• _SUPPLIED ENTRIES_:
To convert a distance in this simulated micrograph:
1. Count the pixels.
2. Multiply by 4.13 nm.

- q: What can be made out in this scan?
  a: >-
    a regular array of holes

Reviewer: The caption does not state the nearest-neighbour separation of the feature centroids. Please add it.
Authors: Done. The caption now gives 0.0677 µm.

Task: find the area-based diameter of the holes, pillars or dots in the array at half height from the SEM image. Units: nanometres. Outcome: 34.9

• _BRIEF_:
Copy verbatim, from the listing above, each line from the one containing "a regular array of holes" down to the one containing "Authors: Done. The", inclusive.

• _ANSWER BOX_:
    a regular array of holes

Reviewer: The caption does not state the nearest-neighbour separation of the feature centroids. Please add it.
Authors: Done. The caption now gives 0.0677 µm.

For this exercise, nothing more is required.